*** RECORDED INFORMATION ***

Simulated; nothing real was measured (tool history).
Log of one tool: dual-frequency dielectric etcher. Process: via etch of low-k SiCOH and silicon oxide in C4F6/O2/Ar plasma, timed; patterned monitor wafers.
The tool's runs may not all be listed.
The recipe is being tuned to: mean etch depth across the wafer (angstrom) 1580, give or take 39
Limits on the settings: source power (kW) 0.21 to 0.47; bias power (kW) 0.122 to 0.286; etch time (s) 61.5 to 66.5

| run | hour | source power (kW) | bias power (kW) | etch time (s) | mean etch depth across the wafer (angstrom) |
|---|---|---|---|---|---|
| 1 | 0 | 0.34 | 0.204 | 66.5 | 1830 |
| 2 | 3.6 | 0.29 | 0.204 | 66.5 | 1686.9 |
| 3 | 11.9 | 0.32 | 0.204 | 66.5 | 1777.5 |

*** End of RECORDED INFORMATION ***

ASSIGNMENT: Each entry is to be written out exactly as it was given.

RESULT:
Simulated; nothing real was measured (tool history).
Log of one tool: dual-frequency dielectric etcher. Process: via etch of low-k SiCOH and silicon oxide in C4F6/O2/Ar plasma, timed; patterned monitor wafers.
The tool's runs may not all be listed.
The recipe is being tuned to: mean etch depth across the wafer (angstrom) 1580, give or take 39
Limits on the settings: source power (kW) 0.21 to 0.47; bias power (kW) 0.122 to 0.286; etch time (s) 61.5 to 66.5

| run | hour | source power (kW) | bias power (kW) | etch time (s) | mean etch depth across the wafer (angstrom) |
|---|---|---|---|---|---|
| 1 | 0 | 0.34 | 0.204 | 66.5 | 1830 |
| 2 | 3.6 | 0.29 | 0.204 | 66.5 | 1686.9 |
| 3 | 11.9 | 0.32 | 0.204 | 66.5 | 1777.5 |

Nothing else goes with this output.